◆ Work instruction
Please take the lines from the one holding "This is a process" through the one holding "It is cross-section" in the data below and copy them exactly.

◆ Data for review
»»
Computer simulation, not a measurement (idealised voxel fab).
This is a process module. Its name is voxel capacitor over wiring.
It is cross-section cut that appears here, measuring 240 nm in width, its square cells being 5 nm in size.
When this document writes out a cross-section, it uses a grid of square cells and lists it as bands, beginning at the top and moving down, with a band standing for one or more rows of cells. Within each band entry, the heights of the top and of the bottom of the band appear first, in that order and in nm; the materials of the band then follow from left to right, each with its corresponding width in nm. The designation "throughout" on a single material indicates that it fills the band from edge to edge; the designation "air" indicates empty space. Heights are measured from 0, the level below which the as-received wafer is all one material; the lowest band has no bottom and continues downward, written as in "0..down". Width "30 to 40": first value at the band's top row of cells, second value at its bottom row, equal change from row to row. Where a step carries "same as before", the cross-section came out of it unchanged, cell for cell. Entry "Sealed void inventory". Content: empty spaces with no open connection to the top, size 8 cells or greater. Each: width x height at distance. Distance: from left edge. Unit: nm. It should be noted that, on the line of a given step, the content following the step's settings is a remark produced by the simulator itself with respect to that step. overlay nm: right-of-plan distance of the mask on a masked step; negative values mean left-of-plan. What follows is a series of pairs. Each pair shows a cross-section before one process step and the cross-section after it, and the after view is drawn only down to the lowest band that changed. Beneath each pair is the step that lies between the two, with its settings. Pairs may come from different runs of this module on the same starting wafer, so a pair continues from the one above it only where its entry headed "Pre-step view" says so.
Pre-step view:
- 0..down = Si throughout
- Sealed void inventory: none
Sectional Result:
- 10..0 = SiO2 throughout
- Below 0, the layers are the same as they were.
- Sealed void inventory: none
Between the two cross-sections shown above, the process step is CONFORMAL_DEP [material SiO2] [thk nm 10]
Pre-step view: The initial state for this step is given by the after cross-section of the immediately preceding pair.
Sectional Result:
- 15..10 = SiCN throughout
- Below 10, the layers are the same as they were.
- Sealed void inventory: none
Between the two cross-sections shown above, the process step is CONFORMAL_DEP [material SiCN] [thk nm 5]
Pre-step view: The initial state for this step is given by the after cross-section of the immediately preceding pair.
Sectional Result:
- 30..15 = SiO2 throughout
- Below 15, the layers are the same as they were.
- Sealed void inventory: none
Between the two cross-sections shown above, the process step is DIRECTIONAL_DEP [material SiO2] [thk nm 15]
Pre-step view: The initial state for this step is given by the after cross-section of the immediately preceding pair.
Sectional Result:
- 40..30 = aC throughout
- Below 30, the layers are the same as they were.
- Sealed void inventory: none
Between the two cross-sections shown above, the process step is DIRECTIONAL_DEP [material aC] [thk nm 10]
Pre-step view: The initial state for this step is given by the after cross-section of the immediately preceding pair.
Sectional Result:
««

◆ Exercise result
This is a process module. Its name is voxel capacitor over wiring.
It is cross-section cut that appears here, measuring 240 nm in width, its square cells being 5 nm in size.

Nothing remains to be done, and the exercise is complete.